:: Work request ::
Set down exactly, from the records below, the line with "5: MASKED_ETCH (tone" through the line with "8: STRIP (etch materials SiCN)", and nothing else.

:: Provided information ::
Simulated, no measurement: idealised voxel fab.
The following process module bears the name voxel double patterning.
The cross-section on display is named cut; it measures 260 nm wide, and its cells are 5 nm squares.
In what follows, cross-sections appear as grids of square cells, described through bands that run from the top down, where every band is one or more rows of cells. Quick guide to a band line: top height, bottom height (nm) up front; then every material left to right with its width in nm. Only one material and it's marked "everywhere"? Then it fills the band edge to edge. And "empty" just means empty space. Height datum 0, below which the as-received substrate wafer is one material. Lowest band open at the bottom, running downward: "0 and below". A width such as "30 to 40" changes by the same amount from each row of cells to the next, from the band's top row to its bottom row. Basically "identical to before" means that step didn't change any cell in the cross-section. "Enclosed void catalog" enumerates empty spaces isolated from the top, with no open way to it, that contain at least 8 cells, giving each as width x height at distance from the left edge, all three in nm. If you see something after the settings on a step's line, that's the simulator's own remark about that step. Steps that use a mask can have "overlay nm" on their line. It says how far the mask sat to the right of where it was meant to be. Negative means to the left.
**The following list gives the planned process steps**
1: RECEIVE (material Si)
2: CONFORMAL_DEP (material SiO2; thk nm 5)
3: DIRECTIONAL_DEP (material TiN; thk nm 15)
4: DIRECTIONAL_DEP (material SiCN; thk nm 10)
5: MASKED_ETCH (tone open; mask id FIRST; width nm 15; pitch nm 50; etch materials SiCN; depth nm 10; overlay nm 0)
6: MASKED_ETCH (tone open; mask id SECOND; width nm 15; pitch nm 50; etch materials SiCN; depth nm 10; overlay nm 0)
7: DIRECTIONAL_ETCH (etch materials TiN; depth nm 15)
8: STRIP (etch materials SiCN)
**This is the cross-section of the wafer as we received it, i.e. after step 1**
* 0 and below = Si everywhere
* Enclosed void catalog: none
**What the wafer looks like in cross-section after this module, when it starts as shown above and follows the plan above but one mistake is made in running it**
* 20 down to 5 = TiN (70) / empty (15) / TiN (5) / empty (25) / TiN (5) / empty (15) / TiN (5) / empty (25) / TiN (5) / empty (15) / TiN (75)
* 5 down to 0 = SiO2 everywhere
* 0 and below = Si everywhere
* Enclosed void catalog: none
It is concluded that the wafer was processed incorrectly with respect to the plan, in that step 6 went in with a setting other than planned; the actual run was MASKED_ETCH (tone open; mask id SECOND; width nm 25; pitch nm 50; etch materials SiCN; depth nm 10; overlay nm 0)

:: Task output ::
5: MASKED_ETCH (tone open; mask id FIRST; width nm 15; pitch nm 50; etch materials SiCN; depth nm 10; overlay nm 0)
6: MASKED_ETCH (tone open; mask id SECOND; width nm 15; pitch nm 50; etch materials SiCN; depth nm 10; overlay nm 0)
7: DIRECTIONAL_ETCH (etch materials TiN; depth nm 15)
8: STRIP (etch materials SiCN)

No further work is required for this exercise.